● **Work instruction**
Please restate the data exactly, from the first line to the last.

★ ★ ★ ★

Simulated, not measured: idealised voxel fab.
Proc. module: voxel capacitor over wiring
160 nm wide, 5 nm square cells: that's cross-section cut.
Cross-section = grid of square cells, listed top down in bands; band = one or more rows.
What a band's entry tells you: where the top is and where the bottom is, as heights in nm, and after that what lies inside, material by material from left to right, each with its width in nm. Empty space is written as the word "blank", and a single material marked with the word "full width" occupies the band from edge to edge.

★ ★ ★ ★

● **Exercise solution**
Simulated, not measured: idealised voxel fab.
Proc. module: voxel capacitor over wiring
160 nm wide, 5 nm square cells: that's cross-section cut.
Cross-section = grid of square cells, listed top down in bands; band = one or more rows.
What a band's entry tells you: where the top is and where the bottom is, as heights in nm, and after that what lies inside, material by material from left to right, each with its width in nm. Empty space is written as the word "blank", and a single material marked with the word "full width" occupies the band from edge to edge.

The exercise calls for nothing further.